_WORK ITEM_: The answer must restate the records below word for word.

══════════

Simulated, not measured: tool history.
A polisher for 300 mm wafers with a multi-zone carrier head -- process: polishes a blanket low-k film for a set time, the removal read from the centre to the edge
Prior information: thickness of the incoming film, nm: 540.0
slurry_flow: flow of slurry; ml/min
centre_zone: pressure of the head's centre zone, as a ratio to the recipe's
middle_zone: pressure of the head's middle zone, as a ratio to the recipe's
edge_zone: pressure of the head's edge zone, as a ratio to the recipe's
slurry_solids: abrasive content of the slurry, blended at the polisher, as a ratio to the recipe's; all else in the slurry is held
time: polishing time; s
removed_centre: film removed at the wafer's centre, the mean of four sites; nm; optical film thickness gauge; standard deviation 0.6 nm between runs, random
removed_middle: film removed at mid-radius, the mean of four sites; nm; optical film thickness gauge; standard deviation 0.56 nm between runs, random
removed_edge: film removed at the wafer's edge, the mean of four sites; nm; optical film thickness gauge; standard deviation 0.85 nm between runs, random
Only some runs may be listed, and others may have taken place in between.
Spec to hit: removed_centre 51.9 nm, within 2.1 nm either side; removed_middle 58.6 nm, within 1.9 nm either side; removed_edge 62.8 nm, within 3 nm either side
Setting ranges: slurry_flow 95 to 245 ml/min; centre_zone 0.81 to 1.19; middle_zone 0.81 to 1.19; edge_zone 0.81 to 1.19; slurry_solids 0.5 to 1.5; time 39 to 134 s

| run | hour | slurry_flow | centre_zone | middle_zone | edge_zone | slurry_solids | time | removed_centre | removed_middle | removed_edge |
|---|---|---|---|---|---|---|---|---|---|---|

══════════

_TASK RESULT_:
Simulated, not measured: tool history.
A polisher for 300 mm wafers with a multi-zone carrier head -- process: polishes a blanket low-k film for a set time, the removal read from the centre to the edge
Prior information: thickness of the incoming film, nm: 540.0
slurry_flow: flow of slurry; ml/min
centre_zone: pressure of the head's centre zone, as a ratio to the recipe's
middle_zone: pressure of the head's middle zone, as a ratio to the recipe's
edge_zone: pressure of the head's edge zone, as a ratio to the recipe's
slurry_solids: abrasive content of the slurry, blended at the polisher, as a ratio to the recipe's; all else in the slurry is held
time: polishing time; s
removed_centre: film removed at the wafer's centre, the mean of four sites; nm; optical film thickness gauge; standard deviation 0.6 nm between runs, random
removed_middle: film removed at mid-radius, the mean of four sites; nm; optical film thickness gauge; standard deviation 0.56 nm between runs, random
removed_edge: film removed at the wafer's edge, the mean of four sites; nm; optical film thickness gauge; standard deviation 0.85 nm between runs, random
Only some runs may be listed, and others may have taken place in between.
Spec to hit: removed_centre 51.9 nm, within 2.1 nm either side; removed_middle 58.6 nm, within 1.9 nm either side; removed_edge 62.8 nm, within 3 nm either side
Setting ranges: slurry_flow 95 to 245 ml/min; centre_zone 0.81 to 1.19; middle_zone 0.81 to 1.19; edge_zone 0.81 to 1.19; slurry_solids 0.5 to 1.5; time 39 to 134 s

| run | hour | slurry_flow | centre_zone | middle_zone | edge_zone | slurry_solids | time | removed_centre | removed_middle | removed_edge |
|---|---|---|---|---|---|---|---|---|---|---|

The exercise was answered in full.